§ **WORK ORDER**: The data must be transcribed exactly, with no line missing.

§ **DATASET EXCERPTS**:
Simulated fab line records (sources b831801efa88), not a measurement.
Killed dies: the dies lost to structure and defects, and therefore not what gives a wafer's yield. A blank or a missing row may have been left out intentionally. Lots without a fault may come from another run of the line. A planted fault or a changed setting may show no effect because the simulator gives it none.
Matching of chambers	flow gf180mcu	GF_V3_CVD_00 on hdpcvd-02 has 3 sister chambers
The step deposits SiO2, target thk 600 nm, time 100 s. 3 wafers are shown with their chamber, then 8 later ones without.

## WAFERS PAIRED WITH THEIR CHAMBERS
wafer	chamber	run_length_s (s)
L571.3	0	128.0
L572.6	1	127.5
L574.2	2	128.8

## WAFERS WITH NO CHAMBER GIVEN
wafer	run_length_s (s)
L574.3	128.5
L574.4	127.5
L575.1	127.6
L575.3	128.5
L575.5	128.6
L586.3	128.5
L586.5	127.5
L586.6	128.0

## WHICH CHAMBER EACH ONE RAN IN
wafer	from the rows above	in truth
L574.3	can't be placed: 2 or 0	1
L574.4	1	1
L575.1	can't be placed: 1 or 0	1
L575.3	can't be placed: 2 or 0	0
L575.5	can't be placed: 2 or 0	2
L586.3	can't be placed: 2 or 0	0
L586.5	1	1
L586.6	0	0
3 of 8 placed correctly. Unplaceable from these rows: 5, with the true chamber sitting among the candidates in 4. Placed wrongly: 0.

§ **YOUR RESPONSE**:
Simulated fab line records (sources b831801efa88), not a measurement.
Killed dies: the dies lost to structure and defects, and therefore not what gives a wafer's yield. A blank or a missing row may have been left out intentionally. Lots without a fault may come from another run of the line. A planted fault or a changed setting may show no effect because the simulator gives it none.
Matching of chambers	flow gf180mcu	GF_V3_CVD_00 on hdpcvd-02 has 3 sister chambers
The step deposits SiO2, target thk 600 nm, time 100 s. 3 wafers are shown with their chamber, then 8 later ones without.

## WAFERS PAIRED WITH THEIR CHAMBERS
wafer	chamber	run_length_s (s)
L571.3	0	128.0
L572.6	1	127.5
L574.2	2	128.8

## WAFERS WITH NO CHAMBER GIVEN
wafer	run_length_s (s)
L574.3	128.5
L574.4	127.5
L575.1	127.6
L575.3	128.5
L575.5	128.6
L586.3	128.5
L586.5	127.5
L586.6	128.0

## WHICH CHAMBER EACH ONE RAN IN
wafer	from the rows above	in truth
L574.3	can't be placed: 2 or 0	1
L574.4	1	1
L575.1	can't be placed: 1 or 0	1
L575.3	can't be placed: 2 or 0	0
L575.5	can't be placed: 2 or 0	2
L586.3	can't be placed: 2 or 0	0
L586.5	1	1
L586.6	0	0
3 of 8 placed correctly. Unplaceable from these rows: 5, with the true chamber sitting among the candidates in 4. Placed wrongly: 0.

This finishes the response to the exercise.